Below are some records. Return exactly the lines from the one containing "C1: wafers since the last listed run" through the one containing "B2: film thickness", both included, and only those.

***** DATASET *****

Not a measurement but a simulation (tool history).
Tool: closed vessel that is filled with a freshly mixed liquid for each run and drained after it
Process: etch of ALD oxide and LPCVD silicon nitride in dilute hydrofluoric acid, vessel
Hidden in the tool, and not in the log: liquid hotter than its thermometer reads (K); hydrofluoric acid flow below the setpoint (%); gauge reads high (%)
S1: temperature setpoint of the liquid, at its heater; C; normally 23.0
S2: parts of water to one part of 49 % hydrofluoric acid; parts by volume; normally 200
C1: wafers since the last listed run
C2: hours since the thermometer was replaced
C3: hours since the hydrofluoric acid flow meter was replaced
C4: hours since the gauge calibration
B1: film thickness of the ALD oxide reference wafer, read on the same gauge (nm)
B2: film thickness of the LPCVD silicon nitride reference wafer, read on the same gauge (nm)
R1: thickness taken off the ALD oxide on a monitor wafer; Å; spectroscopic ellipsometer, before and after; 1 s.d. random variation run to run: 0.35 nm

*****

YOUR RESPONSE:
C1: wafers since the last listed run
C2: hours since the thermometer was replaced
C3: hours since the hydrofluoric acid flow meter was replaced
C4: hours since the gauge calibration
B1: film thickness of the ALD oxide reference wafer, read on the same gauge (nm)
B2: film thickness of the LPCVD silicon nitride reference wafer, read on the same gauge (nm)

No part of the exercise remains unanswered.